···

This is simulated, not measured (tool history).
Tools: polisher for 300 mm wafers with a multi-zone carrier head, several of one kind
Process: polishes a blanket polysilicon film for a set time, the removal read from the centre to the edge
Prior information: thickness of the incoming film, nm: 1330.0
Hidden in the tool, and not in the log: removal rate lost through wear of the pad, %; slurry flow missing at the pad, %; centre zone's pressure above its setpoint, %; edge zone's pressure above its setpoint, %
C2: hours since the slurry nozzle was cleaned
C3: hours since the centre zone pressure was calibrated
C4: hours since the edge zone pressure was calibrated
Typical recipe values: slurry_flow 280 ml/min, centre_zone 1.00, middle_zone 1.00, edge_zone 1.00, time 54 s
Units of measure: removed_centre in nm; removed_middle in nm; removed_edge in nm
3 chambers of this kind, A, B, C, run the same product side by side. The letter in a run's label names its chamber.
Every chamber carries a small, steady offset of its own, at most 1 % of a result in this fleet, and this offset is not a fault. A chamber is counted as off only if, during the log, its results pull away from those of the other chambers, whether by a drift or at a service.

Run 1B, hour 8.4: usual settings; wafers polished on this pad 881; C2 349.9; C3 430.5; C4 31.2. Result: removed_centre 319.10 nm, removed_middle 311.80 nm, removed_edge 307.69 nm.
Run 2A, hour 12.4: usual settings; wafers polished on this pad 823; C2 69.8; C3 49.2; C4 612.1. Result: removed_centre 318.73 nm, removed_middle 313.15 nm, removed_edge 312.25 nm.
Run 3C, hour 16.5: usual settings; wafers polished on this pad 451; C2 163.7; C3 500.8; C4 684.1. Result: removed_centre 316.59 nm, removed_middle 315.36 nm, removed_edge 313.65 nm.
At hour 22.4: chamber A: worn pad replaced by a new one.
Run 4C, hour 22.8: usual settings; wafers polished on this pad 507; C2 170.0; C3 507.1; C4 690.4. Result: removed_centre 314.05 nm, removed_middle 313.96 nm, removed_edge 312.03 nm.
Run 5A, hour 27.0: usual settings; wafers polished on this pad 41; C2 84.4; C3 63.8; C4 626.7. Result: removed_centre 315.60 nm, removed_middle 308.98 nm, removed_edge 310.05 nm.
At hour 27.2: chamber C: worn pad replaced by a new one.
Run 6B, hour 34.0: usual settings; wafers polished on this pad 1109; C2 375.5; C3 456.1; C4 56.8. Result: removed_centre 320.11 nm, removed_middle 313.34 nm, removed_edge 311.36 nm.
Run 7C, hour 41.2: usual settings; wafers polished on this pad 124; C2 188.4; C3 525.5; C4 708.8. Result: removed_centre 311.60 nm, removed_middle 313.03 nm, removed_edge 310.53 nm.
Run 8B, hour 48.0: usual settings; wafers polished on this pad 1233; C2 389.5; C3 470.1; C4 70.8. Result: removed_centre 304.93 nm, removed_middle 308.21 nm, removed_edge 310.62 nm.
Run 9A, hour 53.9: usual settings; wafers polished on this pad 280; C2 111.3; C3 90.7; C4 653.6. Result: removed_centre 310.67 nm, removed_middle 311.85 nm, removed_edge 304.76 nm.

···

• **Assigned task**: Transcribe exactly, and only, the lines from the opening line of the records through the line containing "Run 1B, hour".

• **Task solution**:
This is simulated, not measured (tool history).
Tools: polisher for 300 mm wafers with a multi-zone carrier head, several of one kind
Process: polishes a blanket polysilicon film for a set time, the removal read from the centre to the edge
Prior information: thickness of the incoming film, nm: 1330.0
Hidden in the tool, and not in the log: removal rate lost through wear of the pad, %; slurry flow missing at the pad, %; centre zone's pressure above its setpoint, %; edge zone's pressure above its setpoint, %
C2: hours since the slurry nozzle was cleaned
C3: hours since the centre zone pressure was calibrated
C4: hours since the edge zone pressure was calibrated
Typical recipe values: slurry_flow 280 ml/min, centre_zone 1.00, middle_zone 1.00, edge_zone 1.00, time 54 s
Units of measure: removed_centre in nm; removed_middle in nm; removed_edge in nm
3 chambers of this kind, A, B, C, run the same product side by side. The letter in a run's label names its chamber.
Every chamber carries a small, steady offset of its own, at most 1 % of a result in this fleet, and this offset is not a fault. A chamber is counted as off only if, during the log, its results pull away from those of the other chambers, whether by a drift or at a service.

Run 1B, hour 8.4: usual settings; wafers polished on this pad 881; C2 349.9; C3 430.5; C4 31.2. Result: removed_centre 319.10 nm, removed_middle 311.80 nm, removed_edge 307.69 nm.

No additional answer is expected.